Supplied entries -
=== Section Start ===
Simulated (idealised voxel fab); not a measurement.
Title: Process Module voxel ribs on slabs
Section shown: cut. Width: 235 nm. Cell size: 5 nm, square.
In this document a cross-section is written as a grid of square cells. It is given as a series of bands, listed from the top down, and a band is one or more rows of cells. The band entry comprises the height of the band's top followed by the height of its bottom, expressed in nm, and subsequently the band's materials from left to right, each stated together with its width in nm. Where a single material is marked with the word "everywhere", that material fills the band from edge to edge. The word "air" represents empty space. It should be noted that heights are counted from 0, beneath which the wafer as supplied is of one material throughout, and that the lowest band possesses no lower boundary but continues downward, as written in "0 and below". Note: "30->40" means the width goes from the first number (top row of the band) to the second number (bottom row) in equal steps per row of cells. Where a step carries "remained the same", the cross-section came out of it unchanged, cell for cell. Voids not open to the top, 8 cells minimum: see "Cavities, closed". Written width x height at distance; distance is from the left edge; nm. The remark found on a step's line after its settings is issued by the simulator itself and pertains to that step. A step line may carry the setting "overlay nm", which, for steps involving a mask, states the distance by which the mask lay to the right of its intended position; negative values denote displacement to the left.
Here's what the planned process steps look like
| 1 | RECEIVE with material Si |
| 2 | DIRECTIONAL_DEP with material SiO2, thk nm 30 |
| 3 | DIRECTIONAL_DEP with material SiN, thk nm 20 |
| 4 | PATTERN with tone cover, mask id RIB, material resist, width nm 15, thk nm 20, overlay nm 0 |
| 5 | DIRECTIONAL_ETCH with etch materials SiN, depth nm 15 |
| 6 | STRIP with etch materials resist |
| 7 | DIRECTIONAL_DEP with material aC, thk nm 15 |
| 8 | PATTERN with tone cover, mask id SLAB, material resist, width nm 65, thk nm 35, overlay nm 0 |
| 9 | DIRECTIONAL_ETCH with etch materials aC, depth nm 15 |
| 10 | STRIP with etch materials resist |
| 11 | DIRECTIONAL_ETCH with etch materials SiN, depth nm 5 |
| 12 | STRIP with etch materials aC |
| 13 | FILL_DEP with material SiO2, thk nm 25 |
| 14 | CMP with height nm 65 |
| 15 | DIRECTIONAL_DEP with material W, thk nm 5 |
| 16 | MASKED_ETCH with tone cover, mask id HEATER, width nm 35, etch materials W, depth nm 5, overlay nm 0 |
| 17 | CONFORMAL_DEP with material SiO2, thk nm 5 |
=== Section End ===

All that should be written out is the stretch of lines above between the one holding "materials aC |" and the one holding "nm 5, overlay nm 0 |", inclusive, exactly as given.

| 12 | STRIP with etch materials aC |
| 13 | FILL_DEP with material SiO2, thk nm 25 |
| 14 | CMP with height nm 65 |
| 15 | DIRECTIONAL_DEP with material W, thk nm 5 |
| 16 | MASKED_ETCH with tone cover, mask id HEATER, width nm 35, etch materials W, depth nm 5, overlay nm 0 |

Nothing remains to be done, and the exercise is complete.